## Data
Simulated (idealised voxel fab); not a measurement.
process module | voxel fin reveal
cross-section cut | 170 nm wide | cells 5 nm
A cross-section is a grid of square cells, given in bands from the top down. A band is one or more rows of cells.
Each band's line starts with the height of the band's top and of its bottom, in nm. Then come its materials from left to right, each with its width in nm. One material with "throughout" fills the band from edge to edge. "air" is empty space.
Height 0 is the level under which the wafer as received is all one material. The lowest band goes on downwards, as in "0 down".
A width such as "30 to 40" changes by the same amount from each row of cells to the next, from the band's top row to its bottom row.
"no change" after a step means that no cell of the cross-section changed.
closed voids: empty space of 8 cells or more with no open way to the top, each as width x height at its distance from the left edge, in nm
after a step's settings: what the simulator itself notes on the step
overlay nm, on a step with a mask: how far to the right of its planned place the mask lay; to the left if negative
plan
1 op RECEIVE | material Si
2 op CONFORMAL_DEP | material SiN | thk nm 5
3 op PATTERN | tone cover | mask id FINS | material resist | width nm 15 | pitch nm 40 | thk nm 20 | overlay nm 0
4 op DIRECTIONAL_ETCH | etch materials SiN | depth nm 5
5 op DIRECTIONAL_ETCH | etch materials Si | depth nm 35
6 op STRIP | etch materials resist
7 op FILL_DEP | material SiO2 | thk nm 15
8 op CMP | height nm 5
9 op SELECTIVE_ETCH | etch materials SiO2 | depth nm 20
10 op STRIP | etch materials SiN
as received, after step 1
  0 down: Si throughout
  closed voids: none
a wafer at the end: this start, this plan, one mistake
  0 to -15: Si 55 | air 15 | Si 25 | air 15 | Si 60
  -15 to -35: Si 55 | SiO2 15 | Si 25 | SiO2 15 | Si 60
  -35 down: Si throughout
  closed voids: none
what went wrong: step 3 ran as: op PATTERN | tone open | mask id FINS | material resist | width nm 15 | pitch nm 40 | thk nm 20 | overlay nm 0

## Exercise
Starting at the line that has "overlay nm, on" and ending at the line that has "3 op PATTERN", please write out the lines above exactly, leaving out all others.

## Answer space
overlay nm, on a step with a mask: how far to the right of its planned place the mask lay; to the left if negative
plan
1 op RECEIVE | material Si
2 op CONFORMAL_DEP | material SiN | thk nm 5
3 op PATTERN | tone cover | mask id FINS | material resist | width nm 15 | pitch nm 40 | thk nm 20 | overlay nm 0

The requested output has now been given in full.